DATA SHOWN =
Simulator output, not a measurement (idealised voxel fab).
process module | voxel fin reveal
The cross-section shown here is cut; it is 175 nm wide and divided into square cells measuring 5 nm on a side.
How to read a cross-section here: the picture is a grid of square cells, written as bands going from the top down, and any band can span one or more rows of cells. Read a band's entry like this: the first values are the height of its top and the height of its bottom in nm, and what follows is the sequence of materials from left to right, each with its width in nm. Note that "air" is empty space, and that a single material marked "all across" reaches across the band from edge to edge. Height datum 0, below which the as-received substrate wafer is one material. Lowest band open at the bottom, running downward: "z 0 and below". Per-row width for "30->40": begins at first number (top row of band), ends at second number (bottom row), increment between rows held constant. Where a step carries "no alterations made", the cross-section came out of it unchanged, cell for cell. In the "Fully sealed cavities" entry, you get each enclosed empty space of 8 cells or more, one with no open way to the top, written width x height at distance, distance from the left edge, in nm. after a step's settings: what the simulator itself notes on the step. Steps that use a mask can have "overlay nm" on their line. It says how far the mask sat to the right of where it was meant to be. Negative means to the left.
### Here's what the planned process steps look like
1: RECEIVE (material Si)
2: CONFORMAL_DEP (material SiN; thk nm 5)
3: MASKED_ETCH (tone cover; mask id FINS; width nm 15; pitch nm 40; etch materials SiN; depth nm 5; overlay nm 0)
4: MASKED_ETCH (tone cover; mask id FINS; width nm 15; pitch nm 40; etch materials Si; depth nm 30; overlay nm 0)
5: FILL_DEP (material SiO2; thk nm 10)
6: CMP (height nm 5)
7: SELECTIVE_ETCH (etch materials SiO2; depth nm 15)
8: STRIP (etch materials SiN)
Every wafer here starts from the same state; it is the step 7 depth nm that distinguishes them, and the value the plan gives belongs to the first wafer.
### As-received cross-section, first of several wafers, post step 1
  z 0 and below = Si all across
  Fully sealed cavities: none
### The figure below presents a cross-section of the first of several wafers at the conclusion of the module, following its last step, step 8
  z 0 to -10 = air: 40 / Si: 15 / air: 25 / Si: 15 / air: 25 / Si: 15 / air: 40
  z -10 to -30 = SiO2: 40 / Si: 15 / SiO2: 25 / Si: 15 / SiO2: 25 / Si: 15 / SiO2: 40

WORK TASK = What is needed is a word-for-word copy of the records above, from the first line through the line that contains "The cross-section shown".

PROBLEM SOLUTION =
Simulator output, not a measurement (idealised voxel fab).
process module | voxel fin reveal
The cross-section shown here is cut; it is 175 nm wide and divided into square cells measuring 5 nm on a side.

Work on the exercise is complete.